◆ ◆ ◆
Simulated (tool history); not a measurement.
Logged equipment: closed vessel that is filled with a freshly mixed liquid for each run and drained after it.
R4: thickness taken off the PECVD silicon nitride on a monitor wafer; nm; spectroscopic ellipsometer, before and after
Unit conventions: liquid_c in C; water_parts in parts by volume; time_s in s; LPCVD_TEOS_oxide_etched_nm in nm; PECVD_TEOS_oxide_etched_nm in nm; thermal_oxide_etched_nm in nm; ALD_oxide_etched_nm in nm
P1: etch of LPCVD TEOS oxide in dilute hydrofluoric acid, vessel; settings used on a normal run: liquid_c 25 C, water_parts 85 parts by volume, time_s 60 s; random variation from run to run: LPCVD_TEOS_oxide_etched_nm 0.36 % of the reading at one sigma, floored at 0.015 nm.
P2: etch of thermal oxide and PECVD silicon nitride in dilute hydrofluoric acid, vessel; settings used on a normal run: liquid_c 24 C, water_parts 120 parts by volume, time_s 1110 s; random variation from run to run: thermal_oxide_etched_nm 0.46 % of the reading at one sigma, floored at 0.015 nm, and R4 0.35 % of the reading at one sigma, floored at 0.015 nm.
◆ ◆ ◆

◆ ASSIGNMENT: Output the first line of the entries above and every line after it, exactly as written, ending with the line that contains "P1: etch of".

◆ RESULT:
Simulated (tool history); not a measurement.
Logged equipment: closed vessel that is filled with a freshly mixed liquid for each run and drained after it.
R4: thickness taken off the PECVD silicon nitride on a monitor wafer; nm; spectroscopic ellipsometer, before and after
Unit conventions: liquid_c in C; water_parts in parts by volume; time_s in s; LPCVD_TEOS_oxide_etched_nm in nm; PECVD_TEOS_oxide_etched_nm in nm; thermal_oxide_etched_nm in nm; ALD_oxide_etched_nm in nm
P1: etch of LPCVD TEOS oxide in dilute hydrofluoric acid, vessel; settings used on a normal run: liquid_c 25 C, water_parts 85 parts by volume, time_s 60 s; random variation from run to run: LPCVD_TEOS_oxide_etched_nm 0.36 % of the reading at one sigma, floored at 0.015 nm.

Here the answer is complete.